## DATASET RECORDS
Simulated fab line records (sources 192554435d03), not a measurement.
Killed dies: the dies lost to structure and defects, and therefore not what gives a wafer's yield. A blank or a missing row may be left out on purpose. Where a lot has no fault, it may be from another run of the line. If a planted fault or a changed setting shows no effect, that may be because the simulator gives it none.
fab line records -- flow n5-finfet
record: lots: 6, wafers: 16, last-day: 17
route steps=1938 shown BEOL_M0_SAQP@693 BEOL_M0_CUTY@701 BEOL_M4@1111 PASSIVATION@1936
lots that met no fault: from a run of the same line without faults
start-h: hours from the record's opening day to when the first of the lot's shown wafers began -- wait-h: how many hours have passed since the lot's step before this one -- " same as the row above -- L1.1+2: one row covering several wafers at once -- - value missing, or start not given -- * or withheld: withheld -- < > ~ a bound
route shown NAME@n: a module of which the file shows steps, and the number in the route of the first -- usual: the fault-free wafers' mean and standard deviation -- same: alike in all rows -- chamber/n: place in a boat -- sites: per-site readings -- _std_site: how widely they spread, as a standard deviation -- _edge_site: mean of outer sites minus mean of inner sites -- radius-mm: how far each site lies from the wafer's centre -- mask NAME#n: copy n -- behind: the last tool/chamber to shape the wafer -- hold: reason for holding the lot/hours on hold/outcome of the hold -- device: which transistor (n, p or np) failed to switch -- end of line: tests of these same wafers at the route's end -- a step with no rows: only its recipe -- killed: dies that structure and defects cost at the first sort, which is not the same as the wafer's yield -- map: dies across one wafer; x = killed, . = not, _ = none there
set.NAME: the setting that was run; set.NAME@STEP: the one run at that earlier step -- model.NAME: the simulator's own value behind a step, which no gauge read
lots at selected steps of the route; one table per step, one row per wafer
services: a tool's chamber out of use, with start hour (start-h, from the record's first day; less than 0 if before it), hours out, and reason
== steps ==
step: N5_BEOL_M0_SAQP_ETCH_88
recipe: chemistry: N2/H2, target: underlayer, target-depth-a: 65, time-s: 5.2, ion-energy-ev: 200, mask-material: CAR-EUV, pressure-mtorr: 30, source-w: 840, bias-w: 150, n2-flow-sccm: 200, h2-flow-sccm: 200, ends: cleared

## WORK ORDER
In the listing above, find the line with "route steps=1938 shown" and the line with "start-h: hours from"; output exactly those lines and all lines between them.

## ANSWER SECTION
route steps=1938 shown BEOL_M0_SAQP@693 BEOL_M0_CUTY@701 BEOL_M4@1111 PASSIVATION@1936
lots that met no fault: from a run of the same line without faults
start-h: hours from the record's opening day to when the first of the lot's shown wafers began -- wait-h: how many hours have passed since the lot's step before this one -- " same as the row above -- L1.1+2: one row covering several wafers at once -- - value missing, or start not given -- * or withheld: withheld -- < > ~ a bound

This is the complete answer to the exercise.